**Action item**
Every line that appears in the listing is to be set down verbatim.

· · · · ·

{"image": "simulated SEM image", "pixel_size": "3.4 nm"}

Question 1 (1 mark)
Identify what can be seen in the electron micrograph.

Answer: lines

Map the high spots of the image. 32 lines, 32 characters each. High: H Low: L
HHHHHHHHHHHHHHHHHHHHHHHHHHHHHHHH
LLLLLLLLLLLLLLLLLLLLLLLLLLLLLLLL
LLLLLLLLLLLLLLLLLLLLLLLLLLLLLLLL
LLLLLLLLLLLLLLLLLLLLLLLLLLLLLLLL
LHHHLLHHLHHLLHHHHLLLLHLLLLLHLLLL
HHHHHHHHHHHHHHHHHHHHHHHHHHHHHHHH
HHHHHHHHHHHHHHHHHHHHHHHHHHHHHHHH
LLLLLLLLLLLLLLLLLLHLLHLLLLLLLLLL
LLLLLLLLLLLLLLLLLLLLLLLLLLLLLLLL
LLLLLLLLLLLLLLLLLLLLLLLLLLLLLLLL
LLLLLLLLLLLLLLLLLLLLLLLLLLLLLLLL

· · · · ·

**Written reply**
{"image": "simulated SEM image", "pixel_size": "3.4 nm"}

Question 1 (1 mark)
Identify what can be seen in the electron micrograph.

Answer: lines

Map the high spots of the image. 32 lines, 32 characters each. High: H Low: L
HHHHHHHHHHHHHHHHHHHHHHHHHHHHHHHH
LLLLLLLLLLLLLLLLLLLLLLLLLLLLLLLL
LLLLLLLLLLLLLLLLLLLLLLLLLLLLLLLL
LLLLLLLLLLLLLLLLLLLLLLLLLLLLLLLL
LHHHLLHHLHHLLHHHHLLLLHLLLLLHLLLL
HHHHHHHHHHHHHHHHHHHHHHHHHHHHHHHH
HHHHHHHHHHHHHHHHHHHHHHHHHHHHHHHH
LLLLLLLLLLLLLLLLLLHLLHLLLLLLLLLL
LLLLLLLLLLLLLLLLLLLLLLLLLLLLLLLL
LLLLLLLLLLLLLLLLLLLLLLLLLLLLLLLL
LLLLLLLLLLLLLLLLLLLLLLLLLLLLLLLL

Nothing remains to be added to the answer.